**Provided records**
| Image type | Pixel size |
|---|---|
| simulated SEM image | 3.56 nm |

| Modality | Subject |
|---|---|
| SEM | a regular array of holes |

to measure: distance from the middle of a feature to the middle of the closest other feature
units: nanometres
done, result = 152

**Brief**
Each record shown above must be printed once more, exactly.

**Task solution**
| Image type | Pixel size |
|---|---|
| simulated SEM image | 3.56 nm |

| Modality | Subject |
|---|---|
| SEM | a regular array of holes |

to measure: distance from the middle of a feature to the middle of the closest other feature
units: nanometres
done, result = 152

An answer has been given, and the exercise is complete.